The task calls for every line of the data to be retyped exactly.

(Dataset entries)

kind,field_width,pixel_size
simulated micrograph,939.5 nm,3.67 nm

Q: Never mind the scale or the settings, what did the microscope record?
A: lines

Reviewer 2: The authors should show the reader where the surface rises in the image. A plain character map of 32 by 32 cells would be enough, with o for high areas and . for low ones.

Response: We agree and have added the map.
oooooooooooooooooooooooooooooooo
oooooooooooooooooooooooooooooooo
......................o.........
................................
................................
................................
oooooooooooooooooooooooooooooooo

(End Dataset entries)

__Problem solution__:
kind,field_width,pixel_size
simulated micrograph,939.5 nm,3.67 nm

Q: Never mind the scale or the settings, what did the microscope record?
A: lines

Reviewer 2: The authors should show the reader where the surface rises in the image. A plain character map of 32 by 32 cells would be enough, with o for high areas and . for low ones.

Response: We agree and have added the map.
oooooooooooooooooooooooooooooooo
oooooooooooooooooooooooooooooooo
......................o.........
................................
................................
................................
oooooooooooooooooooooooooooooooo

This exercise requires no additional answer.